§ **Work instruction**:
From the line containing "HLLLHLLLHHHLLHHHLLHHHLLHHHLLHHHL" down to the line containing "HHLLLLLHHHHHLLLLHHHHHHHHHHHHHHHH" in the records below, reproduce every line exactly, ends included, and omit all others.

§ **Information shown**:
# # # # # # #
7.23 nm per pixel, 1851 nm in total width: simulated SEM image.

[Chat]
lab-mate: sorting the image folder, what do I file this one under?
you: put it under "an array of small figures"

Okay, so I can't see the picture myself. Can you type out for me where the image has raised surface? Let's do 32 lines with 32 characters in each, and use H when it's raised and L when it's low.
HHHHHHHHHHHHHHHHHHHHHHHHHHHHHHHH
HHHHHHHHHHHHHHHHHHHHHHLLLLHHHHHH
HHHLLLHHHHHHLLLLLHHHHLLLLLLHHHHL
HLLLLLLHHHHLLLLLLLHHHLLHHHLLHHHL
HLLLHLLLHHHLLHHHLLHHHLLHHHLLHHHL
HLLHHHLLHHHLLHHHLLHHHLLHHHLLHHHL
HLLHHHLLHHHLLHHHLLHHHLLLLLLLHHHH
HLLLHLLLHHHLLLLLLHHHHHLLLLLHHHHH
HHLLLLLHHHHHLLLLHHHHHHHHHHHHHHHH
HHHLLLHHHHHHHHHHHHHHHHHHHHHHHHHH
# # # # # # #

§ **Answer section**:
HLLLHLLLHHHLLHHHLLHHHLLHHHLLHHHL
HLLHHHLLHHHLLHHHLLHHHLLHHHLLHHHL
HLLHHHLLHHHLLHHHLLHHHLLLLLLLHHHH
HLLLHLLLHHHLLLLLLHHHHHLLLLLHHHHH
HHLLLLLHHHHHLLLLHHHHHHHHHHHHHHHH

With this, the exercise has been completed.